▶ **Brief**: Go through the listing below from its first line and repeat each line exactly, ending at the line containing "The wafer is" and including it.

▶ **Information shown**:
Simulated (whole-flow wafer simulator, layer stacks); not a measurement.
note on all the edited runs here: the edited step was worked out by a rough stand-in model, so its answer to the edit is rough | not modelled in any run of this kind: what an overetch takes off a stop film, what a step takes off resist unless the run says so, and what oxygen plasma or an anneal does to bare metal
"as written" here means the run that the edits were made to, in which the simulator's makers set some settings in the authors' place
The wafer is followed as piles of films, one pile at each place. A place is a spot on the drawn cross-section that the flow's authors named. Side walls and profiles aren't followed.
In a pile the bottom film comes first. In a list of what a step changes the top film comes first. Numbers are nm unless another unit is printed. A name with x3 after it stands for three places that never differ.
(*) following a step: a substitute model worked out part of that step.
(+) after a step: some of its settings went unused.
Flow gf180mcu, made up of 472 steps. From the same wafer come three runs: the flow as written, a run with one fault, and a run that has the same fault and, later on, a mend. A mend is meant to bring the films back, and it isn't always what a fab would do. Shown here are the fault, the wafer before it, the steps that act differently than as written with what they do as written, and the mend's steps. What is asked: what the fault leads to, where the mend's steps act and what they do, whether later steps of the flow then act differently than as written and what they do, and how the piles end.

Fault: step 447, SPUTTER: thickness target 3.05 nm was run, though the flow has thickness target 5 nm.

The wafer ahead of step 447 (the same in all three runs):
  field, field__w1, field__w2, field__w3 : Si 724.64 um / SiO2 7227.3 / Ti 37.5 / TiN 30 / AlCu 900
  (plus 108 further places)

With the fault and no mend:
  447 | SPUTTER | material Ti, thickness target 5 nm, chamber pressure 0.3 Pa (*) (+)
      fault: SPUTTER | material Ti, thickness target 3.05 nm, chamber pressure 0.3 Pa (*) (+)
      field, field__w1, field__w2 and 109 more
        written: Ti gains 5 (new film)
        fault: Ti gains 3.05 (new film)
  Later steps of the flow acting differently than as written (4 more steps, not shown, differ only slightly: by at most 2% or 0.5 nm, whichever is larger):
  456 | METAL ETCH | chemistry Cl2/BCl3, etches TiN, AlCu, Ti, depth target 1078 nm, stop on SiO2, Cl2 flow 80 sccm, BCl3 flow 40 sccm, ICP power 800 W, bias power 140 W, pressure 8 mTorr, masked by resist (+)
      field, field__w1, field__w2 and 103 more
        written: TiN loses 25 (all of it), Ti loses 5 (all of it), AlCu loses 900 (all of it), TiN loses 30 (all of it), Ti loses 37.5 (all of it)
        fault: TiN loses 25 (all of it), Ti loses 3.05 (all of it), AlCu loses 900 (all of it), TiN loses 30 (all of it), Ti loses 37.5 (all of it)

▶ **Your solution**:
Simulated (whole-flow wafer simulator, layer stacks); not a measurement.
note on all the edited runs here: the edited step was worked out by a rough stand-in model, so its answer to the edit is rough | not modelled in any run of this kind: what an overetch takes off a stop film, what a step takes off resist unless the run says so, and what oxygen plasma or an anneal does to bare metal
"as written" here means the run that the edits were made to, in which the simulator's makers set some settings in the authors' place
The wafer is followed as piles of films, one pile at each place. A place is a spot on the drawn cross-section that the flow's authors named. Side walls and profiles aren't followed.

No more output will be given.